═══ Dataset entries ═══

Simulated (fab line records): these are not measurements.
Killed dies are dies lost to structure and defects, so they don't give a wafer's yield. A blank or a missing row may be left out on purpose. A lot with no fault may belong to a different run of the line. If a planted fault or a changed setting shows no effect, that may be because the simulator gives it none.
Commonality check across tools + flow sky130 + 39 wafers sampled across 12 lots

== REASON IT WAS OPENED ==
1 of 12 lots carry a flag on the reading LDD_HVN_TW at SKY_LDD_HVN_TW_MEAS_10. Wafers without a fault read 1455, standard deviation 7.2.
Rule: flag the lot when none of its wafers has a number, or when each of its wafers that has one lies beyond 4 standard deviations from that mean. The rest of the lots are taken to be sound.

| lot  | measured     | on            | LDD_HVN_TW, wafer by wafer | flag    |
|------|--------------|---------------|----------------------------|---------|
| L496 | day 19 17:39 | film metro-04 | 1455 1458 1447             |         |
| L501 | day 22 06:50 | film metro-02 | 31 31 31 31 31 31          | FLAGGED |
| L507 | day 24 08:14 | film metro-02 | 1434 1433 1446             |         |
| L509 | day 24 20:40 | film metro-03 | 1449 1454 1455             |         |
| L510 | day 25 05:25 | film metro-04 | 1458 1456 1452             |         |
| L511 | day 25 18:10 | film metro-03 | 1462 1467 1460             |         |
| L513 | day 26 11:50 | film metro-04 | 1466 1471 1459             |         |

═══

Repeat the whole listing, keeping every word exact.

(Exercise response):
Simulated (fab line records): these are not measurements.
Killed dies are dies lost to structure and defects, so they don't give a wafer's yield. A blank or a missing row may be left out on purpose. A lot with no fault may belong to a different run of the line. If a planted fault or a changed setting shows no effect, that may be because the simulator gives it none.
Commonality check across tools + flow sky130 + 39 wafers sampled across 12 lots

== REASON IT WAS OPENED ==
1 of 12 lots carry a flag on the reading LDD_HVN_TW at SKY_LDD_HVN_TW_MEAS_10. Wafers without a fault read 1455, standard deviation 7.2.
Rule: flag the lot when none of its wafers has a number, or when each of its wafers that has one lies beyond 4 standard deviations from that mean. The rest of the lots are taken to be sound.

| lot  | measured     | on            | LDD_HVN_TW, wafer by wafer | flag    |
|------|--------------|---------------|----------------------------|---------|
| L496 | day 19 17:39 | film metro-04 | 1455 1458 1447             |         |
| L501 | day 22 06:50 | film metro-02 | 31 31 31 31 31 31          | FLAGGED |
| L507 | day 24 08:14 | film metro-02 | 1434 1433 1446             |         |
| L509 | day 24 20:40 | film metro-03 | 1449 1454 1455             |         |
| L510 | day 25 05:25 | film metro-04 | 1458 1456 1452             |         |
| L511 | day 25 18:10 | film metro-03 | 1462 1467 1460             |         |
| L513 | day 26 11:50 | film metro-04 | 1466 1471 1459             |         |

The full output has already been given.